Action item:
Output a verbatim copy of the data, cut off after the line that contains "Flow gf180mcu: 472".

Recorded data:
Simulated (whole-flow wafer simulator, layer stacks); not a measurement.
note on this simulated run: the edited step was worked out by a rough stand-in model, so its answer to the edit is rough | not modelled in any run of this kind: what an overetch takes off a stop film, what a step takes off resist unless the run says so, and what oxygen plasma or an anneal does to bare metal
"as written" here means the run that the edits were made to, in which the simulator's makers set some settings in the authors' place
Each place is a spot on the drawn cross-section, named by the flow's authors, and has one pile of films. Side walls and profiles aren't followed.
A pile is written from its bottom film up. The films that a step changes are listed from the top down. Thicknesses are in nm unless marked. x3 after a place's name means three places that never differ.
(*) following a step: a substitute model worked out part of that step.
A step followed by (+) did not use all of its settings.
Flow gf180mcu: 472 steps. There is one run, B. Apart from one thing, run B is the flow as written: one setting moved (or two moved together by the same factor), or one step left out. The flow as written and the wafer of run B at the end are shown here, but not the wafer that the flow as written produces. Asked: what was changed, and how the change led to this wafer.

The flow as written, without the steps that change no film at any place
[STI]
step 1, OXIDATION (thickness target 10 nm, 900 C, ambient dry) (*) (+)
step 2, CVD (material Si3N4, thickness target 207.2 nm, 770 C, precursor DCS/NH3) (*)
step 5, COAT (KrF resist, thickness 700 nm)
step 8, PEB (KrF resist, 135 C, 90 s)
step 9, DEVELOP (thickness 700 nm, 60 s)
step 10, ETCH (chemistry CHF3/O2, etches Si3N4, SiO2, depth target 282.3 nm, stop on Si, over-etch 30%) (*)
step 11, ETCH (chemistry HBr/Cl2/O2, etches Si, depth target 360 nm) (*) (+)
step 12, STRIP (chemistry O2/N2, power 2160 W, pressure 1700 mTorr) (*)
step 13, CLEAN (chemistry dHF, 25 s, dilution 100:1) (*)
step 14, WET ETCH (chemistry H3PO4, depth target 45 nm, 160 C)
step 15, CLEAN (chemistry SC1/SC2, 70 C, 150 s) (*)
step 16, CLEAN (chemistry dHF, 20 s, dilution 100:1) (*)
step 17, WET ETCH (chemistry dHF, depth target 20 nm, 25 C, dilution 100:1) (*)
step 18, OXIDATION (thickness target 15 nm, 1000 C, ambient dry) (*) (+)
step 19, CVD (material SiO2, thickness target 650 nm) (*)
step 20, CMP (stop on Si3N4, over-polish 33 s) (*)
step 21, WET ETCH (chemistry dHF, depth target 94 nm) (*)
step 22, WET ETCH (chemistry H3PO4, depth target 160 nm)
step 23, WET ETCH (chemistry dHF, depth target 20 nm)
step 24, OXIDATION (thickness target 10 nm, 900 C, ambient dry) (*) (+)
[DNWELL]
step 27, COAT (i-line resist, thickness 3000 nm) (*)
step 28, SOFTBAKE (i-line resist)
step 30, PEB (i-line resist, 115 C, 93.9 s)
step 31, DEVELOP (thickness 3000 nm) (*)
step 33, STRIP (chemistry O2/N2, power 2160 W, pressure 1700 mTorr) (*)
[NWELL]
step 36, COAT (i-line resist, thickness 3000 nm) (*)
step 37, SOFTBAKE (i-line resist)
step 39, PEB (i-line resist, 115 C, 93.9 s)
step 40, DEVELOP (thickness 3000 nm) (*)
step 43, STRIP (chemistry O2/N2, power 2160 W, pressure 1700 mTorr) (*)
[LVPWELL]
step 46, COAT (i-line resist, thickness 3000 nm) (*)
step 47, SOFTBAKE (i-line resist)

Exercise response:
Simulated (whole-flow wafer simulator, layer stacks); not a measurement.
note on this simulated run: the edited step was worked out by a rough stand-in model, so its answer to the edit is rough | not modelled in any run of this kind: what an overetch takes off a stop film, what a step takes off resist unless the run says so, and what oxygen plasma or an anneal does to bare metal
"as written" here means the run that the edits were made to, in which the simulator's makers set some settings in the authors' place
Each place is a spot on the drawn cross-section, named by the flow's authors, and has one pile of films. Side walls and profiles aren't followed.
A pile is written from its bottom film up. The films that a step changes are listed from the top down. Thicknesses are in nm unless marked. x3 after a place's name means three places that never differ.
(*) following a step: a substitute model worked out part of that step.
A step followed by (+) did not use all of its settings.
Flow gf180mcu: 472 steps. There is one run, B. Apart from one thing, run B is the flow as written: one setting moved (or two moved together by the same factor), or one step left out. The flow as written and the wafer of run B at the end are shown here, but not the wafer that the flow as written produces. Asked: what was changed, and how the change led to this wafer.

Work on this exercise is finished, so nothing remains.